▶ [Brief] Go to the line below containing "Format of a" and print exactly from there through the line containing "List of planned process steps", both included. Print nothing else.

----- Dataset content

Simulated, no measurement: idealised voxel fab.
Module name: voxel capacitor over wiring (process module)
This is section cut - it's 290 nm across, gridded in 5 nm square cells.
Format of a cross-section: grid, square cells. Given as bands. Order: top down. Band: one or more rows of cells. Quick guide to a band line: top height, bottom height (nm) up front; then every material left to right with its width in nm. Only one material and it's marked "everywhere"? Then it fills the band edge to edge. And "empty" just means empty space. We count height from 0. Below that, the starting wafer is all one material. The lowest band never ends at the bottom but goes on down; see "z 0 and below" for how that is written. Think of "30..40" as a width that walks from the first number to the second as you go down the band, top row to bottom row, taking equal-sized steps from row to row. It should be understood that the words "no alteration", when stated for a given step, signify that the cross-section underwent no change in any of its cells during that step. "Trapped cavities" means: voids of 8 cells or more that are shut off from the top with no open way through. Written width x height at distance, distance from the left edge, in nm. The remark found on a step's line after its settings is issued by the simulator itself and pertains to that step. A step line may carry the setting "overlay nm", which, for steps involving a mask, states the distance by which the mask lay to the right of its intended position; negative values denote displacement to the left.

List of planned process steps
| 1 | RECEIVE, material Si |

----------

▶ [Result]
Format of a cross-section: grid, square cells. Given as bands. Order: top down. Band: one or more rows of cells. Quick guide to a band line: top height, bottom height (nm) up front; then every material left to right with its width in nm. Only one material and it's marked "everywhere"? Then it fills the band edge to edge. And "empty" just means empty space. We count height from 0. Below that, the starting wafer is all one material. The lowest band never ends at the bottom but goes on down; see "z 0 and below" for how that is written. Think of "30..40" as a width that walks from the first number to the second as you go down the band, top row to bottom row, taking equal-sized steps from row to row. It should be understood that the words "no alteration", when stated for a given step, signify that the cross-section underwent no change in any of its cells during that step. "Trapped cavities" means: voids of 8 cells or more that are shut off from the top with no open way through. Written width x height at distance, distance from the left edge, in nm. The remark found on a step's line after its settings is issued by the simulator itself and pertains to that step. A step line may carry the setting "overlay nm", which, for steps involving a mask, states the distance by which the mask lay to the right of its intended position; negative values denote displacement to the left.

List of planned process steps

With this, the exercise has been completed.